Your output should consist of the data, copied exactly.

-------- Material shown --------
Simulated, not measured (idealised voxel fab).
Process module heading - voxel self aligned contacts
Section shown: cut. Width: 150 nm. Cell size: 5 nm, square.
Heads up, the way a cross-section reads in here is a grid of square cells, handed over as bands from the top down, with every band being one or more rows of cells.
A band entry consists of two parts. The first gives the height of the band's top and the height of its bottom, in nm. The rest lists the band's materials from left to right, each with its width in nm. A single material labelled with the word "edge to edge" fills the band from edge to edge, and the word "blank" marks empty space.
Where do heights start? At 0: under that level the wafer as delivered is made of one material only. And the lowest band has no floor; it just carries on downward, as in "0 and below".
--------

◆ **Response area**:
Simulated, not measured (idealised voxel fab).
Process module heading - voxel self aligned contacts
Section shown: cut. Width: 150 nm. Cell size: 5 nm, square.
Heads up, the way a cross-section reads in here is a grid of square cells, handed over as bands from the top down, with every band being one or more rows of cells.
A band entry consists of two parts. The first gives the height of the band's top and the height of its bottom, in nm. The rest lists the band's materials from left to right, each with its width in nm. A single material labelled with the word "edge to edge" fills the band from edge to edge, and the word "blank" marks empty space.
Where do heights start? At 0: under that level the wafer as delivered is made of one material only. And the lowest band has no floor; it just carries on downward, as in "0 and below".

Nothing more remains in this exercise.